-- RECORDED INFORMATION follows --
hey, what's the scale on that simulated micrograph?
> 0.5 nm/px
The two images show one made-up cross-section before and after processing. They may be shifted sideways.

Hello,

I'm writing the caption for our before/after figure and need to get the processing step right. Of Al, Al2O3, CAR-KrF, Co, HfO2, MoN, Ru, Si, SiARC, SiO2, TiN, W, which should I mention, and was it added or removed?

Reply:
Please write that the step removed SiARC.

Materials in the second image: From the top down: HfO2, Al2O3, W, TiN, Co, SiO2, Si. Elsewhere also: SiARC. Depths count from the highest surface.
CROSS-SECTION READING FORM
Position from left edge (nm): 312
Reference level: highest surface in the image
-- RECORDED INFORMATION concluded --

The records above are to be returned exactly as they appear.

- EXPECTED ANSWER -
hey, what's the scale on that simulated micrograph?
> 0.5 nm/px
The two images show one made-up cross-section before and after processing. They may be shifted sideways.

Hello,

I'm writing the caption for our before/after figure and need to get the processing step right. Of Al, Al2O3, CAR-KrF, Co, HfO2, MoN, Ru, Si, SiARC, SiO2, TiN, W, which should I mention, and was it added or removed?

Reply:
Please write that the step removed SiARC.

Materials in the second image: From the top down: HfO2, Al2O3, W, TiN, Co, SiO2, Si. Elsewhere also: SiARC. Depths count from the highest surface.
CROSS-SECTION READING FORM
Position from left edge (nm): 312
Reference level: highest surface in the image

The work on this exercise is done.